● ● ● ●
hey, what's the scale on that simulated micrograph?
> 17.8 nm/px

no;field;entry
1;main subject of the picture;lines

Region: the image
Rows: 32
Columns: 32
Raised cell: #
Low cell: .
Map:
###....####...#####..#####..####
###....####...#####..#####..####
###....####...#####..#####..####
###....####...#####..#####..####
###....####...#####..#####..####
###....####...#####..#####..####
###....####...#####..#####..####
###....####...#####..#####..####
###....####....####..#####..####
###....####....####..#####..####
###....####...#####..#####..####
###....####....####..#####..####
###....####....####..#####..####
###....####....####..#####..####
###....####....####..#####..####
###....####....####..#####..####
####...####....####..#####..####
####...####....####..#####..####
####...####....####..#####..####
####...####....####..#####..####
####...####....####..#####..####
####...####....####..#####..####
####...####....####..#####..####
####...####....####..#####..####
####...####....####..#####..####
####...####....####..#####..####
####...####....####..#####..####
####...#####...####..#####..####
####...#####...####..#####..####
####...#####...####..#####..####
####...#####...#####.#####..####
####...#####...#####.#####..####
● ● ● ●

• [REQUIRED ACTION]: Transcribe each line of the listing exactly.

• [SOLUTION]:
hey, what's the scale on that simulated micrograph?
> 17.8 nm/px

no;field;entry
1;main subject of the picture;lines

Region: the image
Rows: 32
Columns: 32
Raised cell: #
Low cell: .
Map:
###....####...#####..#####..####
###....####...#####..#####..####
###....####...#####..#####..####
###....####...#####..#####..####
###....####...#####..#####..####
###....####...#####..#####..####
###....####...#####..#####..####
###....####...#####..#####..####
###....####....####..#####..####
###....####....####..#####..####
###....####...#####..#####..####
###....####....####..#####..####
###....####....####..#####..####
###....####....####..#####..####
###....####....####..#####..####
###....####....####..#####..####
####...####....####..#####..####
####...####....####..#####..####
####...####....####..#####..####
####...####....####..#####..####
####...####....####..#####..####
####...####....####..#####..####
####...####....####..#####..####
####...####....####..#####..####
####...####....####..#####..####
####...####....####..#####..####
####...####....####..#####..####
####...#####...####..#####..####
####...#####...####..#####..####
####...#####...####..#####..####
####...#####...#####.#####..####
####...#####...#####.#####..####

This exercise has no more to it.